Please write out the listing beneath this sentence exactly, from its first line to the line with "route steps=1938 shown", and stop there.

START Source data

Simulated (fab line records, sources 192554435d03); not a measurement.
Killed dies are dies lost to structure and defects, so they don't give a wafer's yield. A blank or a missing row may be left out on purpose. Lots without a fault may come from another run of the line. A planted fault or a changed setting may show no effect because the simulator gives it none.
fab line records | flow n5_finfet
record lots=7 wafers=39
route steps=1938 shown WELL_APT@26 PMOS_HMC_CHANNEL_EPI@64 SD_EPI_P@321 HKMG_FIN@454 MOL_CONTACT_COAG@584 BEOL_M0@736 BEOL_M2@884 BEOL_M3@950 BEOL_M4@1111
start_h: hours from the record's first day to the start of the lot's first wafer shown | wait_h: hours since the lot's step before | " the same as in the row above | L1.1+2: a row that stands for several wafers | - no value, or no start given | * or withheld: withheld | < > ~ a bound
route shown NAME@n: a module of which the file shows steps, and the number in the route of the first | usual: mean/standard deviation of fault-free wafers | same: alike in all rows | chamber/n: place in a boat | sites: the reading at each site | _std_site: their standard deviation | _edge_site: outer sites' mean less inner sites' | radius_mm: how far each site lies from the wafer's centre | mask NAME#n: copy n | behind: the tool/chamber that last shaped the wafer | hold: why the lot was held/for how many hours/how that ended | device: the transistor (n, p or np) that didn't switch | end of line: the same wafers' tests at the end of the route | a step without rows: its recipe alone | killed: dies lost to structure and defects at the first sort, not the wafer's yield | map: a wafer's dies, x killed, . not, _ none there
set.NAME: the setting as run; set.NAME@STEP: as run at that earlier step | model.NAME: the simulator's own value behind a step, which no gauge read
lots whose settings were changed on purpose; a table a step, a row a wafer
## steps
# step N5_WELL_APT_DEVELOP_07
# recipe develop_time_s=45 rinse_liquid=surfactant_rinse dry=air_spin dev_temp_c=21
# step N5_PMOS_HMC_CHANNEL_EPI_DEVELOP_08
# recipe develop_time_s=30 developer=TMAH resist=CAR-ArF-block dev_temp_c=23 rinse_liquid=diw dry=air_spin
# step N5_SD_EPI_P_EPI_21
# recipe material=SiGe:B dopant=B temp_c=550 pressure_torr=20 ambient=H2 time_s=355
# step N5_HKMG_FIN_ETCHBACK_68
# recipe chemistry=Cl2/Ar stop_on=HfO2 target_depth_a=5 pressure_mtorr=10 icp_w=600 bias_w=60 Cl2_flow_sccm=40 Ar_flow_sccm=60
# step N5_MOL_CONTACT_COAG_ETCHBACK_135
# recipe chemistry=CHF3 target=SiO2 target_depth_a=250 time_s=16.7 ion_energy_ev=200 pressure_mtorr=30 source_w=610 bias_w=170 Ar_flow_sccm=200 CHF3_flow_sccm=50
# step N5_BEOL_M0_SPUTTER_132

END Source data

▸ **Expected answer**
Simulated (fab line records, sources 192554435d03); not a measurement.
Killed dies are dies lost to structure and defects, so they don't give a wafer's yield. A blank or a missing row may be left out on purpose. Lots without a fault may come from another run of the line. A planted fault or a changed setting may show no effect because the simulator gives it none.
fab line records | flow n5_finfet
record lots=7 wafers=39
route steps=1938 shown WELL_APT@26 PMOS_HMC_CHANNEL_EPI@64 SD_EPI_P@321 HKMG_FIN@454 MOL_CONTACT_COAG@584 BEOL_M0@736 BEOL_M2@884 BEOL_M3@950 BEOL_M4@1111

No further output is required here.